Data for review
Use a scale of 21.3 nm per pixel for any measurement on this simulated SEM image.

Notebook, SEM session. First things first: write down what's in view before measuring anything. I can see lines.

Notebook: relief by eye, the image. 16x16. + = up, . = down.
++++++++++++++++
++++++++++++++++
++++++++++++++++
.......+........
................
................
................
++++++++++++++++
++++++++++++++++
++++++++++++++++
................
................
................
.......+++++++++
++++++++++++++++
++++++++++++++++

Required action
An exact copy of every entry is what's needed, so retype them all.

Answer space
Use a scale of 21.3 nm per pixel for any measurement on this simulated SEM image.

Notebook, SEM session. First things first: write down what's in view before measuring anything. I can see lines.

Notebook: relief by eye, the image. 16x16. + = up, . = down.
++++++++++++++++
++++++++++++++++
++++++++++++++++
.......+........
................
................
................
++++++++++++++++
++++++++++++++++
++++++++++++++++
................
................
................
.......+++++++++
++++++++++++++++
++++++++++++++++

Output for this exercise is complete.